Data under study:
_ _ _ _
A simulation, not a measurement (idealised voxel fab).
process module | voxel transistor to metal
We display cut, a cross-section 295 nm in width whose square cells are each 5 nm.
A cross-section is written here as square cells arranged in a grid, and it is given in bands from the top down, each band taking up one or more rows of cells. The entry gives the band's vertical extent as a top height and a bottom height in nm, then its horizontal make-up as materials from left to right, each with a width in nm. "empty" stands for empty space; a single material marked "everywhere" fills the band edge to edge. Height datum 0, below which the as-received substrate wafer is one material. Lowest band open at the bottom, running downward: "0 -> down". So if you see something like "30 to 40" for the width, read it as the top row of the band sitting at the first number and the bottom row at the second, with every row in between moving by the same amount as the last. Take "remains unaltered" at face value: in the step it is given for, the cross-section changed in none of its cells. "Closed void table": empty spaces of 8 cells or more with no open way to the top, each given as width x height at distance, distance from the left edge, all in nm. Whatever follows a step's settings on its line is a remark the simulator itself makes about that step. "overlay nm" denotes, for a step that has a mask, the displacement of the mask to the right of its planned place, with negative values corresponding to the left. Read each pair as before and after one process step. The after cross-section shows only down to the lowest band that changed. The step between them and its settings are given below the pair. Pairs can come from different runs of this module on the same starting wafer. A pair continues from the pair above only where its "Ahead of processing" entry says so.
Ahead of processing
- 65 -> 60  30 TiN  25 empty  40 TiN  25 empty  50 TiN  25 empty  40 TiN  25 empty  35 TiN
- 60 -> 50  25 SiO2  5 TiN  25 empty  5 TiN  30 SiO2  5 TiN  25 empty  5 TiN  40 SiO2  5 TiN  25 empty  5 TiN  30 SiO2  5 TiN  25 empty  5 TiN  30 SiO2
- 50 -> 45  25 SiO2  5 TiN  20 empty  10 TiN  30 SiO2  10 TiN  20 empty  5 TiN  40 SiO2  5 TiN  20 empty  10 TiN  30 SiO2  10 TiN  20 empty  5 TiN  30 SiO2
_ _ _ _

Work item:
Give back exactly the lines above starting at the line where "process module | voxel transistor to metal" appears and ending at the line where "We display cut, a" appears, both included, with no other lines.

Task response:
process module | voxel transistor to metal
We display cut, a cross-section 295 nm in width whose square cells are each 5 nm.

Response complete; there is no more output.